┌────────

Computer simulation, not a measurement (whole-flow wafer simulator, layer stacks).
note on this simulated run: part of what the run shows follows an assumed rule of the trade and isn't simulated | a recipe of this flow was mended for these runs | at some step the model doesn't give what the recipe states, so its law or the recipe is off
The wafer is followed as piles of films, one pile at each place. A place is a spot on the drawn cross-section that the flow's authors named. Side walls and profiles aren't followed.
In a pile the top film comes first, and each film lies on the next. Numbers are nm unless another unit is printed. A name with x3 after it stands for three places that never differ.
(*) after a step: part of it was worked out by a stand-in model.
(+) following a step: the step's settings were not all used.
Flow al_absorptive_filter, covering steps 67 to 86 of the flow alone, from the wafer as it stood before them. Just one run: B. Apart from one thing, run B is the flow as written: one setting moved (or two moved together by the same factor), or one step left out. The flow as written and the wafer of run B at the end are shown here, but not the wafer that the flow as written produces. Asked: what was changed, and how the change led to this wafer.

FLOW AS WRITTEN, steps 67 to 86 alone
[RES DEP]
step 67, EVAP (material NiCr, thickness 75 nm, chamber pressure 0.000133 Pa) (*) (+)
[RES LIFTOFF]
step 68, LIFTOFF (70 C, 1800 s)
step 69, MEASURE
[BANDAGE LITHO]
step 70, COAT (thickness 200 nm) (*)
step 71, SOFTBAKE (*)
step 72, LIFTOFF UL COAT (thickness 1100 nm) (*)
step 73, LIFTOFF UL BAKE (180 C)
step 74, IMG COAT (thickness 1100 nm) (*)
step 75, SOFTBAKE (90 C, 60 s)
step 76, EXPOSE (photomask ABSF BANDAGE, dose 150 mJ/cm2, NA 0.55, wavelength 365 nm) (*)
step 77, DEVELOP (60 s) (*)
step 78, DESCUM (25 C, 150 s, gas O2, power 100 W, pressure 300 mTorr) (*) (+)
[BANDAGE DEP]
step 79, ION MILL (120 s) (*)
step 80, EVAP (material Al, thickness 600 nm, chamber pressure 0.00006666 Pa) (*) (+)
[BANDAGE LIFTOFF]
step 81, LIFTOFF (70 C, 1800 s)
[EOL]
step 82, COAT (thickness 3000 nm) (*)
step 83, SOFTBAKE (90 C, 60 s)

└────────

ACTION ITEM: Please restate only the opening stretch of the records above: every line from the first through the one containing "note on this", exactly as written.

WRITTEN SOLUTION:
Computer simulation, not a measurement (whole-flow wafer simulator, layer stacks).
note on this simulated run: part of what the run shows follows an assumed rule of the trade and isn't simulated | a recipe of this flow was mended for these runs | at some step the model doesn't give what the recipe states, so its law or the recipe is off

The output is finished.